Lift out, unaltered, the lines of the material below between the line holding "note on all" and the line holding "some of these", counting both.

::::::::

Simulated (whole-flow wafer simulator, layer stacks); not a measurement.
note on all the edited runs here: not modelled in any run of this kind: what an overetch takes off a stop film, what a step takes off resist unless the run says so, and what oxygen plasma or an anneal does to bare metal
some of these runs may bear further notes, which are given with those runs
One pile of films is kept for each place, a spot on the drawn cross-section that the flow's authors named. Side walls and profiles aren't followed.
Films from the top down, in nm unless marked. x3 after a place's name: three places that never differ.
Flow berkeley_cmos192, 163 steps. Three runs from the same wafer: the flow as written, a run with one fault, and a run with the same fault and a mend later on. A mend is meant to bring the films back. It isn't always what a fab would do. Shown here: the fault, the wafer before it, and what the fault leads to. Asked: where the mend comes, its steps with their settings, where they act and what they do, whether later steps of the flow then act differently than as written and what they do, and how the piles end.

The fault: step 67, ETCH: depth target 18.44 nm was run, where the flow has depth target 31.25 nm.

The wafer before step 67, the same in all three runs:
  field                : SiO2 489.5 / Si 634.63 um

::::::::

(Task answer):
note on all the edited runs here: not modelled in any run of this kind: what an overetch takes off a stop film, what a step takes off resist unless the run says so, and what oxygen plasma or an anneal does to bare metal
some of these runs may bear further notes, which are given with those runs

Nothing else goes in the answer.